### Assignment
From top to bottom, restate the entries below word for word.

------------------------------------

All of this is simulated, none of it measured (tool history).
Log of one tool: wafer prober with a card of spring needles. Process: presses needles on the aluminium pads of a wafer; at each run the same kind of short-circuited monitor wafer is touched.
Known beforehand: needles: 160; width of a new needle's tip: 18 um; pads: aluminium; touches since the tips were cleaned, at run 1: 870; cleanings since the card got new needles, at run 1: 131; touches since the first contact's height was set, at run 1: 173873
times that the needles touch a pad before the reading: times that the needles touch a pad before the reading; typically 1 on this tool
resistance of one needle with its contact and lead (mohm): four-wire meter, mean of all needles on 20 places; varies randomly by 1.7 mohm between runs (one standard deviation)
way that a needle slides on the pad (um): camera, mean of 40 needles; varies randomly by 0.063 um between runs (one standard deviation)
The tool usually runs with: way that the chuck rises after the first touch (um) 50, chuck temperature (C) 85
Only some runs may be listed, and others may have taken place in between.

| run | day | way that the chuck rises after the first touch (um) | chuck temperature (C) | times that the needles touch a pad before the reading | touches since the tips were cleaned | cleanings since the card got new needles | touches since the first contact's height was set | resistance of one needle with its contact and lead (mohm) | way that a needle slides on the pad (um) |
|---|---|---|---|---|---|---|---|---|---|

------------------------------------

### Your solution
All of this is simulated, none of it measured (tool history).
Log of one tool: wafer prober with a card of spring needles. Process: presses needles on the aluminium pads of a wafer; at each run the same kind of short-circuited monitor wafer is touched.
Known beforehand: needles: 160; width of a new needle's tip: 18 um; pads: aluminium; touches since the tips were cleaned, at run 1: 870; cleanings since the card got new needles, at run 1: 131; touches since the first contact's height was set, at run 1: 173873
times that the needles touch a pad before the reading: times that the needles touch a pad before the reading; typically 1 on this tool
resistance of one needle with its contact and lead (mohm): four-wire meter, mean of all needles on 20 places; varies randomly by 1.7 mohm between runs (one standard deviation)
way that a needle slides on the pad (um): camera, mean of 40 needles; varies randomly by 0.063 um between runs (one standard deviation)
The tool usually runs with: way that the chuck rises after the first touch (um) 50, chuck temperature (C) 85
Only some runs may be listed, and others may have taken place in between.

| run | day | way that the chuck rises after the first touch (um) | chuck temperature (C) | times that the needles touch a pad before the reading | touches since the tips were cleaned | cleanings since the card got new needles | touches since the first contact's height was set | resistance of one needle with its contact and lead (mohm) | way that a needle slides on the pad (um) |
|---|---|---|---|---|---|---|---|---|---|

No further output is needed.